******************************

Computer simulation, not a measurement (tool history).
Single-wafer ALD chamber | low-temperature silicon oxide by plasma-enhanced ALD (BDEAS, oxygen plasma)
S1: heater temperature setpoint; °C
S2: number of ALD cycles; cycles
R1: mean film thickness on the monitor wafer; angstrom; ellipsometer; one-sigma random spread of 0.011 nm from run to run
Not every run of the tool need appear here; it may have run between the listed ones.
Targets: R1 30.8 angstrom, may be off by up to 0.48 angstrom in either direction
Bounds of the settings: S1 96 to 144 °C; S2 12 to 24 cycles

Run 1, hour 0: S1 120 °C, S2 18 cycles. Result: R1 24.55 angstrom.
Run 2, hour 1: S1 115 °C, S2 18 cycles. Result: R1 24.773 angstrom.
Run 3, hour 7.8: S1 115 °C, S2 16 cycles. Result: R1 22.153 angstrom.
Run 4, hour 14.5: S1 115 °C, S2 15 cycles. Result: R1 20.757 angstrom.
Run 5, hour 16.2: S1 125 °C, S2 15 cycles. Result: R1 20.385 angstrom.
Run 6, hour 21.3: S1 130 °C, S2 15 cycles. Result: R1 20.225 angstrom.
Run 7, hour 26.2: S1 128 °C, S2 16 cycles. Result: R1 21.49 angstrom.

******************************

— Required action —
Retype exactly, and only, the lines above from the one where "Run 5, hour" occurs up to and including the one where "Run 6, hour" occurs.

— Task response —
Run 5, hour 16.2: S1 125 °C, S2 15 cycles. Result: R1 20.385 angstrom.
Run 6, hour 21.3: S1 130 °C, S2 15 cycles. Result: R1 20.225 angstrom.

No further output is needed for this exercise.